__Brief__.
Retype the records below from their first line through the line containing "THE TOOL OWNER'S DESK: rie_diel-01", and include nothing else.

__Dataset__.
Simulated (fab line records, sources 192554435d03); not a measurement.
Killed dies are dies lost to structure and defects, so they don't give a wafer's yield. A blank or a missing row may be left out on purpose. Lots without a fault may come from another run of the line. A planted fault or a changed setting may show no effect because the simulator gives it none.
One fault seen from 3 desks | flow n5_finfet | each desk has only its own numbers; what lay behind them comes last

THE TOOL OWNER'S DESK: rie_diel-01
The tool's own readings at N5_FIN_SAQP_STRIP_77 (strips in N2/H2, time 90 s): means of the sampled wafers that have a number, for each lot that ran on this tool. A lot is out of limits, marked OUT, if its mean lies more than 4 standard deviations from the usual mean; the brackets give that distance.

__Exercise result__.
Simulated (fab line records, sources 192554435d03); not a measurement.
Killed dies are dies lost to structure and defects, so they don't give a wafer's yield. A blank or a missing row may be left out on purpose. Lots without a fault may come from another run of the line. A planted fault or a changed setting may show no effect because the simulator gives it none.
One fault seen from 3 desks | flow n5_finfet | each desk has only its own numbers; what lay behind them comes last

THE TOOL OWNER'S DESK: rie_diel-01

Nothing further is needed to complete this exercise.